Given information:
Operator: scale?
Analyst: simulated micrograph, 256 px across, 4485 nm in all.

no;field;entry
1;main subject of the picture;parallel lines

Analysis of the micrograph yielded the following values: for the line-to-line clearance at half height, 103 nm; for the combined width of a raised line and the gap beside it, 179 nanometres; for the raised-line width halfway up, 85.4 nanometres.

Action item: From top to bottom, please output the material exactly.

Your solution:
Operator: scale?
Analyst: simulated micrograph, 256 px across, 4485 nm in all.

no;field;entry
1;main subject of the picture;parallel lines

Analysis of the micrograph yielded the following values: for the line-to-line clearance at half height, 103 nm; for the combined width of a raised line and the gap beside it, 179 nanometres; for the raised-line width halfway up, 85.4 nanometres.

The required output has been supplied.